DATA EXCERPTS >>
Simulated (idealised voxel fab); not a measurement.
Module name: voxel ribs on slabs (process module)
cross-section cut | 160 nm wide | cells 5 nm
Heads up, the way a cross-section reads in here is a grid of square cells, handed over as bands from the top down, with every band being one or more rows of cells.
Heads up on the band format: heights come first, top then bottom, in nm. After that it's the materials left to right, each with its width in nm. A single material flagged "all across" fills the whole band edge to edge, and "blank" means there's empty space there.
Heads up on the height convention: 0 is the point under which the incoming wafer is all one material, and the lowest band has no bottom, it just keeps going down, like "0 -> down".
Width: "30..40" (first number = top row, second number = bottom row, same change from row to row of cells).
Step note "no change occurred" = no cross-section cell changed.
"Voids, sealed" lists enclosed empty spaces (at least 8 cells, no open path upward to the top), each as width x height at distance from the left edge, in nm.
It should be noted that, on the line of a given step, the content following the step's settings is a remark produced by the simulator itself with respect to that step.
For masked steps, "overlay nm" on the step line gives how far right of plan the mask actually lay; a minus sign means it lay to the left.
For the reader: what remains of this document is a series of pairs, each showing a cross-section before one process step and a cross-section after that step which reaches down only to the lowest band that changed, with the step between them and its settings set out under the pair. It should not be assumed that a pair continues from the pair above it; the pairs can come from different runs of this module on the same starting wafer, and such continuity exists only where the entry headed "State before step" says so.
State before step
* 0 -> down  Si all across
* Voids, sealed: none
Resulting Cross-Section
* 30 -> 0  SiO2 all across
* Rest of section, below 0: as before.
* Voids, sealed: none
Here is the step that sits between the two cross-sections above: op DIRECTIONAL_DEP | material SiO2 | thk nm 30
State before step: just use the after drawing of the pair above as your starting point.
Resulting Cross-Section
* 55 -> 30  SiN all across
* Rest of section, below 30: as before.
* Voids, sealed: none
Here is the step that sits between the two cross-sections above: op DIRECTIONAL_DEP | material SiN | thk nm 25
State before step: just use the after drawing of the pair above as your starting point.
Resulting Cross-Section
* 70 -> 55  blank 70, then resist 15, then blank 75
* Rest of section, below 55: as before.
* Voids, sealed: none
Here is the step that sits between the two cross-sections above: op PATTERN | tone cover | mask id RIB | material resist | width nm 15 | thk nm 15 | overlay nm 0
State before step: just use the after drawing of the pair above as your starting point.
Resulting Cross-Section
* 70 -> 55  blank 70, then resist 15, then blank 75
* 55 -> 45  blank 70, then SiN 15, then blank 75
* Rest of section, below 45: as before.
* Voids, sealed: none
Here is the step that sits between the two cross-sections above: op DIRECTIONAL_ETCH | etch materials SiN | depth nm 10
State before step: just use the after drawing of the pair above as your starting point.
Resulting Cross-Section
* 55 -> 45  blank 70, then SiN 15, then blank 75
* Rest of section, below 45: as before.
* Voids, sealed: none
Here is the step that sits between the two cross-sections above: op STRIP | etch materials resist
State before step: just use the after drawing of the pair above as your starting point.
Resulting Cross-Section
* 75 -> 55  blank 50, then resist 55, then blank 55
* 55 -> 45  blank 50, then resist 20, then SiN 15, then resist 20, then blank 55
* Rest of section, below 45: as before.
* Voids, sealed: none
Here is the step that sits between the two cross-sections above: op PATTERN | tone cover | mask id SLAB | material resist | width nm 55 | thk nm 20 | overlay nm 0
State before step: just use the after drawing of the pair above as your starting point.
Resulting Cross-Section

WORK ITEM >>
When you answer, output each line of the data exactly as given, from its first line up to and including the one with "Heads up, the".

EXERCISE ANSWER >>
Simulated (idealised voxel fab); not a measurement.
Module name: voxel ribs on slabs (process module)
cross-section cut | 160 nm wide | cells 5 nm
Heads up, the way a cross-section reads in here is a grid of square cells, handed over as bands from the top down, with every band being one or more rows of cells.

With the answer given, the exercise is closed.